- _Source data_:
►

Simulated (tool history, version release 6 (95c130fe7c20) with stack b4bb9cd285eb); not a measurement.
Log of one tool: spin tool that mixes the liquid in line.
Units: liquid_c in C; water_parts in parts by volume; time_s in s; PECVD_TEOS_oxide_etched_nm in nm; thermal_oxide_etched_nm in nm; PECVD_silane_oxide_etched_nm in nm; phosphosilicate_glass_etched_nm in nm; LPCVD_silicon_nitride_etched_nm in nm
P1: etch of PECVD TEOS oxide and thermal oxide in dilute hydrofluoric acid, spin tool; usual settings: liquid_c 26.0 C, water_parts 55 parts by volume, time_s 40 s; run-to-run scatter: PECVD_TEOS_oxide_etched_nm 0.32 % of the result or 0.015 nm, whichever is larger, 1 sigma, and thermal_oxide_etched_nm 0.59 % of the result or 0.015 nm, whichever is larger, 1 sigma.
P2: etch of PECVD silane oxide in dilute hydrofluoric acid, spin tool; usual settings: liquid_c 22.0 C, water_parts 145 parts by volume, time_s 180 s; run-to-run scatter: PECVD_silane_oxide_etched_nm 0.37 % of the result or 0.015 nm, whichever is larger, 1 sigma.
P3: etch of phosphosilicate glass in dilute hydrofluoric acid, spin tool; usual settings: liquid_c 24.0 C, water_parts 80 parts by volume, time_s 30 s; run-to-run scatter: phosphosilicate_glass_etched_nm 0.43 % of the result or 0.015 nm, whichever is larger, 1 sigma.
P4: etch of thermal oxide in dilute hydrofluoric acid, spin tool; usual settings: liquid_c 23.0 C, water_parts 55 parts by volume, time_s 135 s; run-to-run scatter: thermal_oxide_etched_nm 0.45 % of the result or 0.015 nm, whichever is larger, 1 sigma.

◄

- _Work instruction_: Above are some lines. Repeat exactly, and only, those from the line that has "Log of one tool: spin" through the line that has "Units: liquid_c in".

- _Problem solution_:
Log of one tool: spin tool that mixes the liquid in line.
Units: liquid_c in C; water_parts in parts by volume; time_s in s; PECVD_TEOS_oxide_etched_nm in nm; thermal_oxide_etched_nm in nm; PECVD_silane_oxide_etched_nm in nm; phosphosilicate_glass_etched_nm in nm; LPCVD_silicon_nitride_etched_nm in nm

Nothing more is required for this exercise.